Work instruction: Retype word for word the lines of the data below, from the first to the one bearing "All sizes in nm.", with that one included.

:: Source data ::
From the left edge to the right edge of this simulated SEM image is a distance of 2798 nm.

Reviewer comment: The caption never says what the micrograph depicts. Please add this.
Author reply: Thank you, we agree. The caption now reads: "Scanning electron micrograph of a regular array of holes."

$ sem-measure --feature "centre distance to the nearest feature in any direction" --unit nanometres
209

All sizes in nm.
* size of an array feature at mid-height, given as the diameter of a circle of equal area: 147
:::

Written solution:
From the left edge to the right edge of this simulated SEM image is a distance of 2798 nm.

Reviewer comment: The caption never says what the micrograph depicts. Please add this.
Author reply: Thank you, we agree. The caption now reads: "Scanning electron micrograph of a regular array of holes."

$ sem-measure --feature "centre distance to the nearest feature in any direction" --unit nanometres
209

All sizes in nm.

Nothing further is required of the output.